Work instruction
Please write out word for word the opening lines of the material, including the line with "start-h: start of" as the last.

Data shown
┌──
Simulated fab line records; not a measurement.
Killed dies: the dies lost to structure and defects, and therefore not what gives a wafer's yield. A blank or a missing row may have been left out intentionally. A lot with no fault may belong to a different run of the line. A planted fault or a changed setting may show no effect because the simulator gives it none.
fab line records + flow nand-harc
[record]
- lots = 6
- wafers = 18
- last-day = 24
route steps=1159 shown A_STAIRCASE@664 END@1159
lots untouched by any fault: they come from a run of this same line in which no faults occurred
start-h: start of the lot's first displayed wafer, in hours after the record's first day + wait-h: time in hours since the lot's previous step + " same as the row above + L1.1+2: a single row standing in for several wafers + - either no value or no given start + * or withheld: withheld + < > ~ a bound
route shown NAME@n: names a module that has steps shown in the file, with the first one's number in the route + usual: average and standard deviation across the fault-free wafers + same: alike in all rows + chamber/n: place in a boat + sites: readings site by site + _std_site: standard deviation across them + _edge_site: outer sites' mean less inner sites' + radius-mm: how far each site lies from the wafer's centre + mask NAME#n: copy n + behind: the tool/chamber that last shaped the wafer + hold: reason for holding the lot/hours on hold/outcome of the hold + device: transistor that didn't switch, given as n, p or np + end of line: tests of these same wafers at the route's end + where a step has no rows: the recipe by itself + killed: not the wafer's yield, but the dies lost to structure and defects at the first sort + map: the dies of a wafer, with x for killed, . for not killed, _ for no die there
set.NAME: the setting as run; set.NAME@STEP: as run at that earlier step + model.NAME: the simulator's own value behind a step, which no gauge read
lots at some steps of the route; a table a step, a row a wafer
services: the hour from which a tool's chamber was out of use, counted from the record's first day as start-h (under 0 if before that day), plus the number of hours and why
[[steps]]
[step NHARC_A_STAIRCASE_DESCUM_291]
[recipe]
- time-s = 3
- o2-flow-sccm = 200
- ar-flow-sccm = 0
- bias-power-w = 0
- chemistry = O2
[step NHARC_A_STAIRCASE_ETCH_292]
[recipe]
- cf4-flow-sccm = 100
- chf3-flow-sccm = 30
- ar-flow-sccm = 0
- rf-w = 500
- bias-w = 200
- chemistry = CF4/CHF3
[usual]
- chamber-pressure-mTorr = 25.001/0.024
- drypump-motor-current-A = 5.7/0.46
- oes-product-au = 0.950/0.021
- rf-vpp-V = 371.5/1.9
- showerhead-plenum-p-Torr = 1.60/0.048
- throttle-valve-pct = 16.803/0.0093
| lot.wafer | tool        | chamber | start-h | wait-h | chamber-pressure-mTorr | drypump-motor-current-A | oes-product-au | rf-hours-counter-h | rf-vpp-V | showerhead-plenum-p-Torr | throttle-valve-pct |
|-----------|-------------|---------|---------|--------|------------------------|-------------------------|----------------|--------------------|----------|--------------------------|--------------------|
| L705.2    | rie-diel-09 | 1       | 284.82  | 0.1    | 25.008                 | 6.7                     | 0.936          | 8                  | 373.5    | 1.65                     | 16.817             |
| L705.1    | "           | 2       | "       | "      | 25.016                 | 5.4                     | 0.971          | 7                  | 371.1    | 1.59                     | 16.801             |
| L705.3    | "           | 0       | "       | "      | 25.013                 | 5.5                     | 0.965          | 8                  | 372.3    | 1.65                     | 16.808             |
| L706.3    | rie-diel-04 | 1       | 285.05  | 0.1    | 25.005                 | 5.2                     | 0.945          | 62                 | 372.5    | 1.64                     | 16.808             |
└──

Problem solution
Simulated fab line records; not a measurement.
Killed dies: the dies lost to structure and defects, and therefore not what gives a wafer's yield. A blank or a missing row may have been left out intentionally. A lot with no fault may belong to a different run of the line. A planted fault or a changed setting may show no effect because the simulator gives it none.
fab line records + flow nand-harc
[record]
- lots = 6
- wafers = 18
- last-day = 24
route steps=1159 shown A_STAIRCASE@664 END@1159
lots untouched by any fault: they come from a run of this same line in which no faults occurred
start-h: start of the lot's first displayed wafer, in hours after the record's first day + wait-h: time in hours since the lot's previous step + " same as the row above + L1.1+2: a single row standing in for several wafers + - either no value or no given start + * or withheld: withheld + < > ~ a bound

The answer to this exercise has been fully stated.